--- START ---
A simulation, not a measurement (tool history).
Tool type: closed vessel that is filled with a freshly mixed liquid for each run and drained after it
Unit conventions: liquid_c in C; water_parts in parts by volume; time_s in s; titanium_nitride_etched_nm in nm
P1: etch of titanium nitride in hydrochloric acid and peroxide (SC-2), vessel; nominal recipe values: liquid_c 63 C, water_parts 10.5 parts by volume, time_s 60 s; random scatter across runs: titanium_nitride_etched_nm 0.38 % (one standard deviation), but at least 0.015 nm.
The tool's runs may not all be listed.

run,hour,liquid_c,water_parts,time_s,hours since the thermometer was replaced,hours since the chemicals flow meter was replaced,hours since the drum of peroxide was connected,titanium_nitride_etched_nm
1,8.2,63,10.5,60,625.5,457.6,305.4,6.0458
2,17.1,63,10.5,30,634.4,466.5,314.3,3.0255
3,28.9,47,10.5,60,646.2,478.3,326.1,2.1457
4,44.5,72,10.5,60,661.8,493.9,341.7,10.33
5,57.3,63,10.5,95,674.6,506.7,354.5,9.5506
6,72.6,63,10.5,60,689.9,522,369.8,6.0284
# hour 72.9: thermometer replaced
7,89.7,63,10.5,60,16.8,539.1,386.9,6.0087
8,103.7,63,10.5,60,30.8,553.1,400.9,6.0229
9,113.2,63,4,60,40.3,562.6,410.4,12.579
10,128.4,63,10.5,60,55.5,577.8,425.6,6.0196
--- END ---

ASSIGNMENT:
Could you return exactly the lines above from the line with "The tool's runs may not all be listed." to the line with "9,113.2,63,4,60,40.3,562.6,410.4,12.579", both included, and nothing else?

EXERCISE OUTPUT:
The tool's runs may not all be listed.

run,hour,liquid_c,water_parts,time_s,hours since the thermometer was replaced,hours since the chemicals flow meter was replaced,hours since the drum of peroxide was connected,titanium_nitride_etched_nm
1,8.2,63,10.5,60,625.5,457.6,305.4,6.0458
2,17.1,63,10.5,30,634.4,466.5,314.3,3.0255
3,28.9,47,10.5,60,646.2,478.3,326.1,2.1457
4,44.5,72,10.5,60,661.8,493.9,341.7,10.33
5,57.3,63,10.5,95,674.6,506.7,354.5,9.5506
6,72.6,63,10.5,60,689.9,522,369.8,6.0284
# hour 72.9: thermometer replaced
7,89.7,63,10.5,60,16.8,539.1,386.9,6.0087
8,103.7,63,10.5,60,30.8,553.1,400.9,6.0229
9,113.2,63,4,60,40.3,562.6,410.4,12.579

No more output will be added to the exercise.